■ Work request ■
Every entry should be copied exactly, with nothing added or dropped.

⟨

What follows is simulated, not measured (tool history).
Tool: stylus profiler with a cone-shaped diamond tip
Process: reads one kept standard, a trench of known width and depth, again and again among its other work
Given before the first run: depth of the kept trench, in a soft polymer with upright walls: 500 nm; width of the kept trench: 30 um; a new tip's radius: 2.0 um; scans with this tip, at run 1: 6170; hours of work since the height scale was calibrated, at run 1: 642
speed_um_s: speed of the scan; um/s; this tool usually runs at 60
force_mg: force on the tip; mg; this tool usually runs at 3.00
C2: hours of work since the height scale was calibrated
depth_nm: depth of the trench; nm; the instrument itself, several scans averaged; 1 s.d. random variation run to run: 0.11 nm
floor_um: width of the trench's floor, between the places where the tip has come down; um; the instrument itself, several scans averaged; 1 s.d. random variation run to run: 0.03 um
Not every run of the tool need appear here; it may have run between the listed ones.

⟩

■ Task result ■
What follows is simulated, not measured (tool history).
Tool: stylus profiler with a cone-shaped diamond tip
Process: reads one kept standard, a trench of known width and depth, again and again among its other work
Given before the first run: depth of the kept trench, in a soft polymer with upright walls: 500 nm; width of the kept trench: 30 um; a new tip's radius: 2.0 um; scans with this tip, at run 1: 6170; hours of work since the height scale was calibrated, at run 1: 642
speed_um_s: speed of the scan; um/s; this tool usually runs at 60
force_mg: force on the tip; mg; this tool usually runs at 3.00
C2: hours of work since the height scale was calibrated
depth_nm: depth of the trench; nm; the instrument itself, several scans averaged; 1 s.d. random variation run to run: 0.11 nm
floor_um: width of the trench's floor, between the places where the tip has come down; um; the instrument itself, several scans averaged; 1 s.d. random variation run to run: 0.03 um
Not every run of the tool need appear here; it may have run between the listed ones.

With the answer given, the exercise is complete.